-- Work instruction --
Repeat exactly, please, the opening lines of the data below, through and including the line where "13. op CONFORMAL_DEP" sits.

*** Block opens ***
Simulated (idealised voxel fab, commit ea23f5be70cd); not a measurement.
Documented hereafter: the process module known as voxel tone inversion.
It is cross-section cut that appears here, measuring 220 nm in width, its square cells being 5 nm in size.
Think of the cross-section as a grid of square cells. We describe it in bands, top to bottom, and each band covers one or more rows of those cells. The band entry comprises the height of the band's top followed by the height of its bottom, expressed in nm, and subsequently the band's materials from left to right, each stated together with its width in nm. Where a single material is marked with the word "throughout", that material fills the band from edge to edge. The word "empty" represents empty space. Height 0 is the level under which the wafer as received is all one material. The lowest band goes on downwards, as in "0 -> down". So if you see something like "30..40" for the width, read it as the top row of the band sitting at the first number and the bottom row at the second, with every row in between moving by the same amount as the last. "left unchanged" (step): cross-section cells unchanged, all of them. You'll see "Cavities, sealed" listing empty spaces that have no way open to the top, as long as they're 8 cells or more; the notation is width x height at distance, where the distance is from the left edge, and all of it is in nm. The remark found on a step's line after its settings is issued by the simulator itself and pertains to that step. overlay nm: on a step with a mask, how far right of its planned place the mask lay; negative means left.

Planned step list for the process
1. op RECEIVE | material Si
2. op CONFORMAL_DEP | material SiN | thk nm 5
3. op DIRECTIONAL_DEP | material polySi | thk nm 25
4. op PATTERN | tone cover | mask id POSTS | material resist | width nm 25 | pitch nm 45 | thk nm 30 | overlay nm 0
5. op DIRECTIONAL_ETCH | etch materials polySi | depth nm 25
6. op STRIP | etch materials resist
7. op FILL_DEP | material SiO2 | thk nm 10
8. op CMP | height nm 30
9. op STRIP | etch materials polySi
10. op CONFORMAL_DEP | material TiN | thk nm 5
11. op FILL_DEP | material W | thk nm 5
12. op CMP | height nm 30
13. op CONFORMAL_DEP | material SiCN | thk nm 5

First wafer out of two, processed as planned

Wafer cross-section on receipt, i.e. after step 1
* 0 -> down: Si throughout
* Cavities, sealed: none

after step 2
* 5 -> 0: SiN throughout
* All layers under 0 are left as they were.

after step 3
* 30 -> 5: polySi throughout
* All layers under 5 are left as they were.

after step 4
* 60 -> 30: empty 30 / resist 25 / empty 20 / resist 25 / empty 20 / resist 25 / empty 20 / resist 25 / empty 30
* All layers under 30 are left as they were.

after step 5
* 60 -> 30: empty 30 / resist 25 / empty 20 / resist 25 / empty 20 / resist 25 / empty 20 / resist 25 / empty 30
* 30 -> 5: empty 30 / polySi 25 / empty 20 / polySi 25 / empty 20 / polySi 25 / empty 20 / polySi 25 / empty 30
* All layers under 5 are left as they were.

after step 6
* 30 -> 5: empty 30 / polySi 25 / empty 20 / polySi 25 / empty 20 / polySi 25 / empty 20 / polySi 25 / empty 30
*** Block closes ***

-- Answer box --
Simulated (idealised voxel fab, commit ea23f5be70cd); not a measurement.
Documented hereafter: the process module known as voxel tone inversion.
It is cross-section cut that appears here, measuring 220 nm in width, its square cells being 5 nm in size.
Think of the cross-section as a grid of square cells. We describe it in bands, top to bottom, and each band covers one or more rows of those cells. The band entry comprises the height of the band's top followed by the height of its bottom, expressed in nm, and subsequently the band's materials from left to right, each stated together with its width in nm. Where a single material is marked with the word "throughout", that material fills the band from edge to edge. The word "empty" represents empty space. Height 0 is the level under which the wafer as received is all one material. The lowest band goes on downwards, as in "0 -> down". So if you see something like "30..40" for the width, read it as the top row of the band sitting at the first number and the bottom row at the second, with every row in between moving by the same amount as the last. "left unchanged" (step): cross-section cells unchanged, all of them. You'll see "Cavities, sealed" listing empty spaces that have no way open to the top, as long as they're 8 cells or more; the notation is width x height at distance, where the distance is from the left edge, and all of it is in nm. The remark found on a step's line after its settings is issued by the simulator itself and pertains to that step. overlay nm: on a step with a mask, how far right of its planned place the mask lay; negative means left.

Planned step list for the process
1. op RECEIVE | material Si
2. op CONFORMAL_DEP | material SiN | thk nm 5
3. op DIRECTIONAL_DEP | material polySi | thk nm 25
4. op PATTERN | tone cover | mask id POSTS | material resist | width nm 25 | pitch nm 45 | thk nm 30 | overlay nm 0
5. op DIRECTIONAL_ETCH | etch materials polySi | depth nm 25
6. op STRIP | etch materials resist
7. op FILL_DEP | material SiO2 | thk nm 10
8. op CMP | height nm 30
9. op STRIP | etch materials polySi
10. op CONFORMAL_DEP | material TiN | thk nm 5
11. op FILL_DEP | material W | thk nm 5
12. op CMP | height nm 30
13. op CONFORMAL_DEP | material SiCN | thk nm 5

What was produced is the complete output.